- _DATA UNDER STUDY_
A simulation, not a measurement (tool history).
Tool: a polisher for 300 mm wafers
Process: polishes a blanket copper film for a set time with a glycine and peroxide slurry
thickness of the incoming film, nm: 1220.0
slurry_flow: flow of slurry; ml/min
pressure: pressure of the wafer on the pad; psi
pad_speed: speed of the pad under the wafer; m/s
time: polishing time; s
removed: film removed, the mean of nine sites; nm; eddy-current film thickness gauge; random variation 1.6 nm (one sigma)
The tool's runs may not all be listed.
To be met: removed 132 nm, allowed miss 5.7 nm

- _REQUIRED ACTION_
The data, all of it, should be transcribed exactly.

- _WRITTEN ANSWER_
A simulation, not a measurement (tool history).
Tool: a polisher for 300 mm wafers
Process: polishes a blanket copper film for a set time with a glycine and peroxide slurry
thickness of the incoming film, nm: 1220.0
slurry_flow: flow of slurry; ml/min
pressure: pressure of the wafer on the pad; psi
pad_speed: speed of the pad under the wafer; m/s
time: polishing time; s
removed: film removed, the mean of nine sites; nm; eddy-current film thickness gauge; random variation 1.6 nm (one sigma)
The tool's runs may not all be listed.
To be met: removed 132 nm, allowed miss 5.7 nm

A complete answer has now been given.